Activity: Which lines of the entries below run from the one holding "a regular array of holes" to the one holding "nanometers | 762 |", inclusive? Set down exactly those lines and no others.

Available data:
- - - -

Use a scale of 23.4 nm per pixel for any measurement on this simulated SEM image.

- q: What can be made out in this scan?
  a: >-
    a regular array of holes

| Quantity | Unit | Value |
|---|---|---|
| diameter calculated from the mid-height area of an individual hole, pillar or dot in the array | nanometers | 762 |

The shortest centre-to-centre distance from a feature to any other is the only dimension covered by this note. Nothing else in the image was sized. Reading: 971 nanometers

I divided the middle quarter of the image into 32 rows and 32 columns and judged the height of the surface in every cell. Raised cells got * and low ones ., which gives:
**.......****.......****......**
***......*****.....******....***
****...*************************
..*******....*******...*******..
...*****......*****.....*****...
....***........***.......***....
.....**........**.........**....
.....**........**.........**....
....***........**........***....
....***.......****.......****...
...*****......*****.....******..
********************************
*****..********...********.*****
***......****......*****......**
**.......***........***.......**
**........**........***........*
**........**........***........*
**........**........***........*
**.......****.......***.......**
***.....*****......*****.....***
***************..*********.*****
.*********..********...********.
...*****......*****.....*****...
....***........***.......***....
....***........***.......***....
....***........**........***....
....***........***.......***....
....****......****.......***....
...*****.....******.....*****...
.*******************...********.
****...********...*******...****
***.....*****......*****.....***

- - - -

Task solution:
    a regular array of holes

| Quantity | Unit | Value |
|---|---|---|
| diameter calculated from the mid-height area of an individual hole, pillar or dot in the array | nanometers | 762 |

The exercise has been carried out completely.